__REQUIRED ACTION__:
Copy exactly the stretch of data below from the line with "Tool in this" through the line with "Goals for the", including both of those lines.

==================================================

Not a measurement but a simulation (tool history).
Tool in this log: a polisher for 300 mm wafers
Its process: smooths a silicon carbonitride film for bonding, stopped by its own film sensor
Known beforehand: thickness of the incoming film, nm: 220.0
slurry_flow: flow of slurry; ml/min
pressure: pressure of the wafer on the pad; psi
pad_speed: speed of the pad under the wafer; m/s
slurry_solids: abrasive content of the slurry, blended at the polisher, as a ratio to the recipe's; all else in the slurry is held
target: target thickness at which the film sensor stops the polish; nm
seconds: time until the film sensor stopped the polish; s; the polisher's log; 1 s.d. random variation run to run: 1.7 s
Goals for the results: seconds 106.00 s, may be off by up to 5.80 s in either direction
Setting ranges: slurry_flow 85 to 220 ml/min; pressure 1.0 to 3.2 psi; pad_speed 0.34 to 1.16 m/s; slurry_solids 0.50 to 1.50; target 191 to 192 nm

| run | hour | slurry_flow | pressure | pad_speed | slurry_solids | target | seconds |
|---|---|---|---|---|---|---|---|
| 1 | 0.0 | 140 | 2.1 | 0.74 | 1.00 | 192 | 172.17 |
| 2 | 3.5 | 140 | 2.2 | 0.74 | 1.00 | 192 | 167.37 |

==================================================

__ANSWER SECTION__:
Tool in this log: a polisher for 300 mm wafers
Its process: smooths a silicon carbonitride film for bonding, stopped by its own film sensor
Known beforehand: thickness of the incoming film, nm: 220.0
slurry_flow: flow of slurry; ml/min
pressure: pressure of the wafer on the pad; psi
pad_speed: speed of the pad under the wafer; m/s
slurry_solids: abrasive content of the slurry, blended at the polisher, as a ratio to the recipe's; all else in the slurry is held
target: target thickness at which the film sensor stops the polish; nm
seconds: time until the film sensor stopped the polish; s; the polisher's log; 1 s.d. random variation run to run: 1.7 s
Goals for the results: seconds 106.00 s, may be off by up to 5.80 s in either direction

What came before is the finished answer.